→ Work order:
Retyping the entries exactly is all that is required.

→ Supplied records:
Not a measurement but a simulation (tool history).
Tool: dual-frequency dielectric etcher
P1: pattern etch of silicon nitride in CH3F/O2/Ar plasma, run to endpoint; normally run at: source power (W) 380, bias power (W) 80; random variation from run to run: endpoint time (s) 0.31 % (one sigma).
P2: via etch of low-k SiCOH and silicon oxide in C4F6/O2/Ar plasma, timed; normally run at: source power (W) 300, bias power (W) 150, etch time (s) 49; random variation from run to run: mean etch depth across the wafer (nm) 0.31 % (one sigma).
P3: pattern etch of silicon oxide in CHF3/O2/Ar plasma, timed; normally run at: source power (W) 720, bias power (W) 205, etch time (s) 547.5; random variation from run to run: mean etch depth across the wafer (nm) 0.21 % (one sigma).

→ Exercise response:
Not a measurement but a simulation (tool history).
Tool: dual-frequency dielectric etcher
P1: pattern etch of silicon nitride in CH3F/O2/Ar plasma, run to endpoint; normally run at: source power (W) 380, bias power (W) 80; random variation from run to run: endpoint time (s) 0.31 % (one sigma).
P2: via etch of low-k SiCOH and silicon oxide in C4F6/O2/Ar plasma, timed; normally run at: source power (W) 300, bias power (W) 150, etch time (s) 49; random variation from run to run: mean etch depth across the wafer (nm) 0.31 % (one sigma).
P3: pattern etch of silicon oxide in CHF3/O2/Ar plasma, timed; normally run at: source power (W) 720, bias power (W) 205, etch time (s) 547.5; random variation from run to run: mean etch depth across the wafer (nm) 0.21 % (one sigma).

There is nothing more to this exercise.